****************

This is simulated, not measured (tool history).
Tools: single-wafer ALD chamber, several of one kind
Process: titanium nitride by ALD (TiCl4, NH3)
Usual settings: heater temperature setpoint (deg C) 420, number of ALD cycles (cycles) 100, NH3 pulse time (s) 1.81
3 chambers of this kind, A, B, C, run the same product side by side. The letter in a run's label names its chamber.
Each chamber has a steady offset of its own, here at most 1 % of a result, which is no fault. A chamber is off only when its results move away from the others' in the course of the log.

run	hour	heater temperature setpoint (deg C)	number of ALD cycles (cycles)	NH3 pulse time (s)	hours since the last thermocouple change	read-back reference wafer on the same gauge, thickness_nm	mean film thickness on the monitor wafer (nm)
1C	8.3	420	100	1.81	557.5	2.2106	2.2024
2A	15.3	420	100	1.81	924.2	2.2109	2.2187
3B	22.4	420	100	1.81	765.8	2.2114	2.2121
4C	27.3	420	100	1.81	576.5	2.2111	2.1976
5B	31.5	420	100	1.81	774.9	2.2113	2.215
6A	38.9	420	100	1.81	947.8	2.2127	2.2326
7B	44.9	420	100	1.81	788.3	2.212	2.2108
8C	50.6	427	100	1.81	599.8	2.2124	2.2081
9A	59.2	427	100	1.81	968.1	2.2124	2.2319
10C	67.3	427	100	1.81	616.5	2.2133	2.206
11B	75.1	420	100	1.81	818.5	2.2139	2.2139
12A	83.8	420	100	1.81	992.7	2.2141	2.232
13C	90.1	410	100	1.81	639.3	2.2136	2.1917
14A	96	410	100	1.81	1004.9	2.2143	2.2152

****************

● WORK ORDER
All lines from the opening of the material through the line that contains "Each chamber has" are to be printed exactly, with no others.

● RESULT
This is simulated, not measured (tool history).
Tools: single-wafer ALD chamber, several of one kind
Process: titanium nitride by ALD (TiCl4, NH3)
Usual settings: heater temperature setpoint (deg C) 420, number of ALD cycles (cycles) 100, NH3 pulse time (s) 1.81
3 chambers of this kind, A, B, C, run the same product side by side. The letter in a run's label names its chamber.
Each chamber has a steady offset of its own, here at most 1 % of a result, which is no fault. A chamber is off only when its results move away from the others' in the course of the log.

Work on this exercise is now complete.